> **BRIEF**
Look for the line that has "P1: polish blanket" in the material below; please repeat it and every line after it, exactly, up to and including the line that has "The tool's runs may not all be listed.", and nothing else.

• • • • •
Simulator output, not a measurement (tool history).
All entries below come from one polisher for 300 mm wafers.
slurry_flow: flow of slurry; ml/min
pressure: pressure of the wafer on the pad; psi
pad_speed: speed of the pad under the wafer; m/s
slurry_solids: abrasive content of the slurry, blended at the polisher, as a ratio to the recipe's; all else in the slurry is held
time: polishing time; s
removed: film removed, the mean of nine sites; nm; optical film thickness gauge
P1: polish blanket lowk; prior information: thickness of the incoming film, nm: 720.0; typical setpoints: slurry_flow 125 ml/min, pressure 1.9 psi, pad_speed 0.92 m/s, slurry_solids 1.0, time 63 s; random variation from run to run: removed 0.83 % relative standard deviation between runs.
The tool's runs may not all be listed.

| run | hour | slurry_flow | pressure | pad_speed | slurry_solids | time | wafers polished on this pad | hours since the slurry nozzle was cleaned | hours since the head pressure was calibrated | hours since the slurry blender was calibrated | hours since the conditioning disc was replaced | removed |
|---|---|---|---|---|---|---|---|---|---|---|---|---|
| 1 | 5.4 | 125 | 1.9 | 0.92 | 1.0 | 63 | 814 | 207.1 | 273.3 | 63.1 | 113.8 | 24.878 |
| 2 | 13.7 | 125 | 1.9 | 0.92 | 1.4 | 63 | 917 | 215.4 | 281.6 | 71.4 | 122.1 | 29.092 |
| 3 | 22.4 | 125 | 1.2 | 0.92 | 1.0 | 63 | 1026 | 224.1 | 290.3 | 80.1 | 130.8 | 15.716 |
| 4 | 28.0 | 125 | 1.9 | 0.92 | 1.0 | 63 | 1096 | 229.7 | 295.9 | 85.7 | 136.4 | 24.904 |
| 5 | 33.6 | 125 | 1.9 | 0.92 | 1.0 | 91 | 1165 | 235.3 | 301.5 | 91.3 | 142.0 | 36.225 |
• • • • •

> **ANSWER SECTION**
P1: polish blanket lowk; prior information: thickness of the incoming film, nm: 720.0; typical setpoints: slurry_flow 125 ml/min, pressure 1.9 psi, pad_speed 0.92 m/s, slurry_solids 1.0, time 63 s; random variation from run to run: removed 0.83 % relative standard deviation between runs.
The tool's runs may not all be listed.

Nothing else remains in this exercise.